MATERIAL PROVIDED Block Start

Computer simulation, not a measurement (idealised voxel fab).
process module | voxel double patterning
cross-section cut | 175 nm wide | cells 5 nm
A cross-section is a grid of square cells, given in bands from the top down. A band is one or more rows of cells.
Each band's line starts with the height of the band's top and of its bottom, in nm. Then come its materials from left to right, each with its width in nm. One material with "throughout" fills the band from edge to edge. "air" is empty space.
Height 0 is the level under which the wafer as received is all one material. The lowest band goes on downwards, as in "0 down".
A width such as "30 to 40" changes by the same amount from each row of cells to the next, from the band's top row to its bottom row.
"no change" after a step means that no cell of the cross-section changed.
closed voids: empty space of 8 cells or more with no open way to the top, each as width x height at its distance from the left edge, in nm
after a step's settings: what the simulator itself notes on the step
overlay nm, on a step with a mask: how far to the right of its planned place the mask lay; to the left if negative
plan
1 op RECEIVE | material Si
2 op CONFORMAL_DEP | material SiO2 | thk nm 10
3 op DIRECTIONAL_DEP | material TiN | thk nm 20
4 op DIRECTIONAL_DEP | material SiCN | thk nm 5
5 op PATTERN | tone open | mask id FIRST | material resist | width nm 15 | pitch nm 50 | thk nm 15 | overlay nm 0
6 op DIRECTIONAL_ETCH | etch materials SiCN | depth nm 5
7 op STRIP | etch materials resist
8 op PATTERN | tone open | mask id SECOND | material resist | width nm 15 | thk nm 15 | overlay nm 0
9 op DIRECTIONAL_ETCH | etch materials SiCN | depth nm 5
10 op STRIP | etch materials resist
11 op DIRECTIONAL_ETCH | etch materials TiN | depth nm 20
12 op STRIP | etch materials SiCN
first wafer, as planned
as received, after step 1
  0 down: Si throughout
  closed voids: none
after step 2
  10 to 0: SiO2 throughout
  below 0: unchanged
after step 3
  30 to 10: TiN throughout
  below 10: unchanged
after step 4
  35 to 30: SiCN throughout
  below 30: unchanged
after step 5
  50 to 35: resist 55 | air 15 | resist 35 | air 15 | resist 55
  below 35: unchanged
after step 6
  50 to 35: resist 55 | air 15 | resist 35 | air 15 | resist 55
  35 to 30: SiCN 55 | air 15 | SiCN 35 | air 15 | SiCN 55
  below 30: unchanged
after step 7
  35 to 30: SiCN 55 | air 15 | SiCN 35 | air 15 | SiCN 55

MATERIAL PROVIDED Block End

WORK ITEM:
Copy, exactly and only, the lines above that begin with the one containing "Height 0 is" and finish with the one containing "30 to 10: TiN throughout".

TASK RESPONSE:
Height 0 is the level under which the wafer as received is all one material. The lowest band goes on downwards, as in "0 down".
A width such as "30 to 40" changes by the same amount from each row of cells to the next, from the band's top row to its bottom row.
"no change" after a step means that no cell of the cross-section changed.
closed voids: empty space of 8 cells or more with no open way to the top, each as width x height at its distance from the left edge, in nm
after a step's settings: what the simulator itself notes on the step
overlay nm, on a step with a mask: how far to the right of its planned place the mask lay; to the left if negative
plan
1 op RECEIVE | material Si
2 op CONFORMAL_DEP | material SiO2 | thk nm 10
3 op DIRECTIONAL_DEP | material TiN | thk nm 20
4 op DIRECTIONAL_DEP | material SiCN | thk nm 5
5 op PATTERN | tone open | mask id FIRST | material resist | width nm 15 | pitch nm 50 | thk nm 15 | overlay nm 0
6 op DIRECTIONAL_ETCH | etch materials SiCN | depth nm 5
7 op STRIP | etch materials resist
8 op PATTERN | tone open | mask id SECOND | material resist | width nm 15 | thk nm 15 | overlay nm 0
9 op DIRECTIONAL_ETCH | etch materials SiCN | depth nm 5
10 op STRIP | etch materials resist
11 op DIRECTIONAL_ETCH | etch materials TiN | depth nm 20
12 op STRIP | etch materials SiCN
first wafer, as planned
as received, after step 1
  0 down: Si throughout
  closed voids: none
after step 2
  10 to 0: SiO2 throughout
  below 0: unchanged
after step 3
  30 to 10: TiN throughout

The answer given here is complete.